═══ Information supplied ═══

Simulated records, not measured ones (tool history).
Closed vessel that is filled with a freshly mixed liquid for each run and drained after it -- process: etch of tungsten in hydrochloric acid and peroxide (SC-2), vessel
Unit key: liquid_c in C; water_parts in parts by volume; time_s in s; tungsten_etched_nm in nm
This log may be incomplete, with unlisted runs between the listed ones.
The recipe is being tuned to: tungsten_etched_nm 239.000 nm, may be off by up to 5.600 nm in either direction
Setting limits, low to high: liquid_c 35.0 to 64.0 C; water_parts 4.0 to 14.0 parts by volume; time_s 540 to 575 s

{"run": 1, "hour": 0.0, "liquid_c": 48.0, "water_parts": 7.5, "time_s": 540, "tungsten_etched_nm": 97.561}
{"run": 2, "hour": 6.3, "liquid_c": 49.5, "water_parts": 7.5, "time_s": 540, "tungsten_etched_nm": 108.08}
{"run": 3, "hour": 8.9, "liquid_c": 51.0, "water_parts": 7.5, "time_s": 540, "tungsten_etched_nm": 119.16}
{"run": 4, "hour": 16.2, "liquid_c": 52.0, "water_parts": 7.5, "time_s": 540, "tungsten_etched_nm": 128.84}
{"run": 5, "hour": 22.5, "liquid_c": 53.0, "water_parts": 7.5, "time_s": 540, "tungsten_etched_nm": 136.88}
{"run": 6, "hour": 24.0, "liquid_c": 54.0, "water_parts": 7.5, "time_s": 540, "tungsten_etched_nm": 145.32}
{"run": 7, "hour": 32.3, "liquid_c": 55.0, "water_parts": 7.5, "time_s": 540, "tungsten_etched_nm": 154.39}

═══

§ Action item: Each record above needs to be written out exactly, with nothing left out.

§ Exercise result:
Simulated records, not measured ones (tool history).
Closed vessel that is filled with a freshly mixed liquid for each run and drained after it -- process: etch of tungsten in hydrochloric acid and peroxide (SC-2), vessel
Unit key: liquid_c in C; water_parts in parts by volume; time_s in s; tungsten_etched_nm in nm
This log may be incomplete, with unlisted runs between the listed ones.
The recipe is being tuned to: tungsten_etched_nm 239.000 nm, may be off by up to 5.600 nm in either direction
Setting limits, low to high: liquid_c 35.0 to 64.0 C; water_parts 4.0 to 14.0 parts by volume; time_s 540 to 575 s

{"run": 1, "hour": 0.0, "liquid_c": 48.0, "water_parts": 7.5, "time_s": 540, "tungsten_etched_nm": 97.561}
{"run": 2, "hour": 6.3, "liquid_c": 49.5, "water_parts": 7.5, "time_s": 540, "tungsten_etched_nm": 108.08}
{"run": 3, "hour": 8.9, "liquid_c": 51.0, "water_parts": 7.5, "time_s": 540, "tungsten_etched_nm": 119.16}
{"run": 4, "hour": 16.2, "liquid_c": 52.0, "water_parts": 7.5, "time_s": 540, "tungsten_etched_nm": 128.84}
{"run": 5, "hour": 22.5, "liquid_c": 53.0, "water_parts": 7.5, "time_s": 540, "tungsten_etched_nm": 136.88}
{"run": 6, "hour": 24.0, "liquid_c": 54.0, "water_parts": 7.5, "time_s": 540, "tungsten_etched_nm": 145.32}
{"run": 7, "hour": 32.3, "liquid_c": 55.0, "water_parts": 7.5, "time_s": 540, "tungsten_etched_nm": 154.39}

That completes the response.